::::::::::
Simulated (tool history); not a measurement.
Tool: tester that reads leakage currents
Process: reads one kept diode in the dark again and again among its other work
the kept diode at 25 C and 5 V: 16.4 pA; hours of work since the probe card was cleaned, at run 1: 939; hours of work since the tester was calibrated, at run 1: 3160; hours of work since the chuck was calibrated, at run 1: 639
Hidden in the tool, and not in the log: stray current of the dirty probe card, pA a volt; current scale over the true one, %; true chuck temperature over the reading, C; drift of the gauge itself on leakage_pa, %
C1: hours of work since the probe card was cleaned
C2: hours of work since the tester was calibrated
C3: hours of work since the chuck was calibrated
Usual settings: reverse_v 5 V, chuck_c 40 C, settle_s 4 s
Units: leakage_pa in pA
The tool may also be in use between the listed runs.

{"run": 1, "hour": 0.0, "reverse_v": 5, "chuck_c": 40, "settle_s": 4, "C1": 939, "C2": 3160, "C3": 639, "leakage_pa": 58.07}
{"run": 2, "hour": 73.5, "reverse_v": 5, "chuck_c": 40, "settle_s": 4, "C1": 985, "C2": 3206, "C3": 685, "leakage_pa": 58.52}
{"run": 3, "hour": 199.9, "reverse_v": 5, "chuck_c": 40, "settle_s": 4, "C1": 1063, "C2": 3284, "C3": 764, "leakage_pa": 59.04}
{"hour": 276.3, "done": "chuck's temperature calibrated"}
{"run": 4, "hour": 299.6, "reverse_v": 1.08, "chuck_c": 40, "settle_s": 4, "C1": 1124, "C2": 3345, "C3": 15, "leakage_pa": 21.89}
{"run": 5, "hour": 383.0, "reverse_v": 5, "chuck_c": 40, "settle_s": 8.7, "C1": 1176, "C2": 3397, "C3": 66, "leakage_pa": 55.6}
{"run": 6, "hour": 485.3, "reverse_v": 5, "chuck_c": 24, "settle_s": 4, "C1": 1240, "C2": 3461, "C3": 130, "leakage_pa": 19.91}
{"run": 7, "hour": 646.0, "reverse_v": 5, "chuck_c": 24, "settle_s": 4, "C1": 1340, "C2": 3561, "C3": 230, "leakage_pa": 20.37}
::::::::::

Up to and including the line that contains "Hidden in the", output the records above exactly, beginning with their first line.

Simulated (tool history); not a measurement.
Tool: tester that reads leakage currents
Process: reads one kept diode in the dark again and again among its other work
the kept diode at 25 C and 5 V: 16.4 pA; hours of work since the probe card was cleaned, at run 1: 939; hours of work since the tester was calibrated, at run 1: 3160; hours of work since the chuck was calibrated, at run 1: 639
Hidden in the tool, and not in the log: stray current of the dirty probe card, pA a volt; current scale over the true one, %; true chuck temperature over the reading, C; drift of the gauge itself on leakage_pa, %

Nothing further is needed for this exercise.